● WORK TASK
For this exercise, transcribe all the records below exactly.

━━ GIVEN DATA

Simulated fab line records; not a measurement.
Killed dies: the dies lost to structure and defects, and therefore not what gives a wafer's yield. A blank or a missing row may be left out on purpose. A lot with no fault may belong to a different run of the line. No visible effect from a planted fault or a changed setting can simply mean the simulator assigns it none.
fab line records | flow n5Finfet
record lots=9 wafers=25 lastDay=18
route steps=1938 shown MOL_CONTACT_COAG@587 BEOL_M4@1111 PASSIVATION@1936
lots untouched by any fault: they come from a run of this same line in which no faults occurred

━━━━

● ANSWER AREA
Simulated fab line records; not a measurement.
Killed dies: the dies lost to structure and defects, and therefore not what gives a wafer's yield. A blank or a missing row may be left out on purpose. A lot with no fault may belong to a different run of the line. No visible effect from a planted fault or a changed setting can simply mean the simulator assigns it none.
fab line records | flow n5Finfet
record lots=9 wafers=25 lastDay=18
route steps=1938 shown MOL_CONTACT_COAG@587 BEOL_M4@1111 PASSIVATION@1936
lots untouched by any fault: they come from a run of this same line in which no faults occurred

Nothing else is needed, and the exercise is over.